##########
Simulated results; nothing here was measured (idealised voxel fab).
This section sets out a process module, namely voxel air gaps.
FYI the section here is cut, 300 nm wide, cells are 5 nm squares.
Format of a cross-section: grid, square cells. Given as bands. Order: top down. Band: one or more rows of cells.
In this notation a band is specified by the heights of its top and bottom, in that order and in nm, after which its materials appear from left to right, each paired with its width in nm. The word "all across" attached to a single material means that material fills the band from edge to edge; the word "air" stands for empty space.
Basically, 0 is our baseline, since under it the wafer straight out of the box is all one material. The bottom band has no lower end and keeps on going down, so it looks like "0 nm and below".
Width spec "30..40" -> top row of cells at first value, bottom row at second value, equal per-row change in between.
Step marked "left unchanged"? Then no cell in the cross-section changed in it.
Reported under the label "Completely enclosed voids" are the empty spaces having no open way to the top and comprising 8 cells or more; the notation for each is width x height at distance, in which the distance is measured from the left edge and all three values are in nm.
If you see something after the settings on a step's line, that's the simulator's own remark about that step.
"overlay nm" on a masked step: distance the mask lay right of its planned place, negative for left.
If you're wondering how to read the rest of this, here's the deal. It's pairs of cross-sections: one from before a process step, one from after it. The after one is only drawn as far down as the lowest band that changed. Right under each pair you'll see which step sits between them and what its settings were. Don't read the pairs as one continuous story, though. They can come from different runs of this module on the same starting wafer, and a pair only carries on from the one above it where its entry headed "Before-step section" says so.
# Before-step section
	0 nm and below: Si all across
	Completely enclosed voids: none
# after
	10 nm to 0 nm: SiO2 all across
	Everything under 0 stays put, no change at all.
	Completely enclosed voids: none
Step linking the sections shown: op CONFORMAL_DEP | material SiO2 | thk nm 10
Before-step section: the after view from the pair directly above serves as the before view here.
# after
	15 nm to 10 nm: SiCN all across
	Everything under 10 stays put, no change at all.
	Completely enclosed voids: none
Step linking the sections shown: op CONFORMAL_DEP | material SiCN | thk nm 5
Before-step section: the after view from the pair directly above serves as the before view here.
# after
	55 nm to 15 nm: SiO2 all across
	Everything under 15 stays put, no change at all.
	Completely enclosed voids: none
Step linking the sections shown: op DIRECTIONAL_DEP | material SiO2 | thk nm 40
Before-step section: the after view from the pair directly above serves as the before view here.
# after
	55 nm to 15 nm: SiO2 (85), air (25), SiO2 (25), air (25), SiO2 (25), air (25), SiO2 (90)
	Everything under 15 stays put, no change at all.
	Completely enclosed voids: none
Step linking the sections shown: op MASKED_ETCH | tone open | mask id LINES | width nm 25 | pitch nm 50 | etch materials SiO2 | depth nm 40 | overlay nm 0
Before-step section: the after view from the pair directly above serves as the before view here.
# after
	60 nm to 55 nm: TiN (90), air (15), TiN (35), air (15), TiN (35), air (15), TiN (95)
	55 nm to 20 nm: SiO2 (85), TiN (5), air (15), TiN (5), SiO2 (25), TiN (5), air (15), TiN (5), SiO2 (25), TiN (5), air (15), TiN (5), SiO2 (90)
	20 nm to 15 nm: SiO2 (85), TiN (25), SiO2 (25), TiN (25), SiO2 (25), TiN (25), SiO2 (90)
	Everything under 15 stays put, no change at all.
##########

- **Task item**:
Up to and including the line containing "Format of a", please write out the listing exactly, starting from its first line.

- **Your solution**:
Simulated results; nothing here was measured (idealised voxel fab).
This section sets out a process module, namely voxel air gaps.
FYI the section here is cut, 300 nm wide, cells are 5 nm squares.
Format of a cross-section: grid, square cells. Given as bands. Order: top down. Band: one or more rows of cells.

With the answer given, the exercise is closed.